Assignment
Restate word for word the lines that begin the listing and end with the line holding "FROM THE METROLOGY DESK".

Data
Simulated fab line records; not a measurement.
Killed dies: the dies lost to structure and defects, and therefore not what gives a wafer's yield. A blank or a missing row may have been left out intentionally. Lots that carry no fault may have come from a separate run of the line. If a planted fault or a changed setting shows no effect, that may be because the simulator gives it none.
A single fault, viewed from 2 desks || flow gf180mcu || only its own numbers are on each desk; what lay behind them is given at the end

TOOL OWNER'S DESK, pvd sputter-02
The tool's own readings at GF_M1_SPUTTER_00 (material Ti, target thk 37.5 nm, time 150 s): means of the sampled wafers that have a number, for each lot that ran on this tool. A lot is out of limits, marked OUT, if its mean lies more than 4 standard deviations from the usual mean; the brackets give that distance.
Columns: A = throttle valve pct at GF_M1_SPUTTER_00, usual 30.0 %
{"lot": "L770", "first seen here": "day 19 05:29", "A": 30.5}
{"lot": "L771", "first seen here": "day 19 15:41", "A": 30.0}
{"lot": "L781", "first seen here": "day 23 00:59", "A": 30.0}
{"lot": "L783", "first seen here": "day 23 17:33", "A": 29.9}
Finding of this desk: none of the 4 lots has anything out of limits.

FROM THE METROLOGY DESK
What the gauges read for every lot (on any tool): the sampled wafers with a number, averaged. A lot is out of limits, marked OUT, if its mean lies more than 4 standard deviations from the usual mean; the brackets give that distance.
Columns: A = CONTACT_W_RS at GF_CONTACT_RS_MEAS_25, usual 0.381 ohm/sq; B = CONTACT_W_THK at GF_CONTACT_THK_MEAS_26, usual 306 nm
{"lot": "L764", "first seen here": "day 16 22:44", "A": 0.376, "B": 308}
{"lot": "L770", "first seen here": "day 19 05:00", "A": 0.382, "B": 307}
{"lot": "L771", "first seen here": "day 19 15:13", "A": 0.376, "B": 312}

Response
Simulated fab line records; not a measurement.
Killed dies: the dies lost to structure and defects, and therefore not what gives a wafer's yield. A blank or a missing row may have been left out intentionally. Lots that carry no fault may have come from a separate run of the line. If a planted fault or a changed setting shows no effect, that may be because the simulator gives it none.
A single fault, viewed from 2 desks || flow gf180mcu || only its own numbers are on each desk; what lay behind them is given at the end

TOOL OWNER'S DESK, pvd sputter-02
The tool's own readings at GF_M1_SPUTTER_00 (material Ti, target thk 37.5 nm, time 150 s): means of the sampled wafers that have a number, for each lot that ran on this tool. A lot is out of limits, marked OUT, if its mean lies more than 4 standard deviations from the usual mean; the brackets give that distance.
Columns: A = throttle valve pct at GF_M1_SPUTTER_00, usual 30.0 %
{"lot": "L770", "first seen here": "day 19 05:29", "A": 30.5}
{"lot": "L771", "first seen here": "day 19 15:41", "A": 30.0}
{"lot": "L781", "first seen here": "day 23 00:59", "A": 30.0}
{"lot": "L783", "first seen here": "day 23 17:33", "A": 29.9}
Finding of this desk: none of the 4 lots has anything out of limits.

FROM THE METROLOGY DESK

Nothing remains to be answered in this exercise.